DATA UNDER STUDY Start Marker

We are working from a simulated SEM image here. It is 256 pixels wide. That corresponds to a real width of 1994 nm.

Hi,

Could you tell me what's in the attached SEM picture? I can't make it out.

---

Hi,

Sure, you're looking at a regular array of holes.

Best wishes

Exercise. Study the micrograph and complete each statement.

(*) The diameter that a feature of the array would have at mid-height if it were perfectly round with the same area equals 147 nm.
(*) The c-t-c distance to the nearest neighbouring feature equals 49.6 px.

DATA UNDER STUDY End Marker

> ASSIGNED TASK:
Your reply should consist of all the records, restated exactly.

> YOUR SOLUTION:
We are working from a simulated SEM image here. It is 256 pixels wide. That corresponds to a real width of 1994 nm.

Hi,

Could you tell me what's in the attached SEM picture? I can't make it out.

---

Hi,

Sure, you're looking at a regular array of holes.

Best wishes

Exercise. Study the micrograph and complete each statement.

(*) The diameter that a feature of the array would have at mid-height if it were perfectly round with the same area equals 147 nm.
(*) The c-t-c distance to the nearest neighbouring feature equals 49.6 px.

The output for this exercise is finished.